Action item: Please reproduce the following records exactly as they appear.

Records shown:
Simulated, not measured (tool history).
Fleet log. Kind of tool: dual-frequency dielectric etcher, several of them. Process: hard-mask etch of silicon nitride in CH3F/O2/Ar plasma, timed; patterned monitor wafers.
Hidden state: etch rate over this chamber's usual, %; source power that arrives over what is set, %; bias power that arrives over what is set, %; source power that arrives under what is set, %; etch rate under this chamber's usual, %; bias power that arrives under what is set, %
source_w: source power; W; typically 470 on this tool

Exercise solution:
Simulated, not measured (tool history).
Fleet log. Kind of tool: dual-frequency dielectric etcher, several of them. Process: hard-mask etch of silicon nitride in CH3F/O2/Ar plasma, timed; patterned monitor wafers.
Hidden state: etch rate over this chamber's usual, %; source power that arrives over what is set, %; bias power that arrives over what is set, %; source power that arrives under what is set, %; etch rate under this chamber's usual, %; bias power that arrives under what is set, %
source_w: source power; W; typically 470 on this tool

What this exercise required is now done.